**Required action**
From the first line of the material below to the line containing "Lab notebook", repeat every line exactly and add nothing.

**Records provided**
=====

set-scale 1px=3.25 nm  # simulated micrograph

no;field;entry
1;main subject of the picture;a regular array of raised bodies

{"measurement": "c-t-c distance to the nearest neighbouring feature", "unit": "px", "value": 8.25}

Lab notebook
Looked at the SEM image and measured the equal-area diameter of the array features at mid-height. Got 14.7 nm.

=====

**Answer box**
set-scale 1px=3.25 nm  # simulated micrograph

no;field;entry
1;main subject of the picture;a regular array of raised bodies

{"measurement": "c-t-c distance to the nearest neighbouring feature", "unit": "px", "value": 8.25}

Lab notebook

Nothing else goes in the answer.